▸ **MATERIAL SHOWN**:
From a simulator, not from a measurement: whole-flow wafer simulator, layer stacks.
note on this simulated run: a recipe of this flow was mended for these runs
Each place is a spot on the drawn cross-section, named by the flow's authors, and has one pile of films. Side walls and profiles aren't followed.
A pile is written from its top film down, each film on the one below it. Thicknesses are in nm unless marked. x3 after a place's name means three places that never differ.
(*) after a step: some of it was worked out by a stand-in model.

▸ **REQUIREMENT**:
Restate all of the lines in the material exactly as they are.

▸ **ANSWER SECTION**:
From a simulator, not from a measurement: whole-flow wafer simulator, layer stacks.
note on this simulated run: a recipe of this flow was mended for these runs
Each place is a spot on the drawn cross-section, named by the flow's authors, and has one pile of films. Side walls and profiles aren't followed.
A pile is written from its top film down, each film on the one below it. Thicknesses are in nm unless marked. x3 after a place's name means three places that never differ.
(*) after a step: some of it was worked out by a stand-in model.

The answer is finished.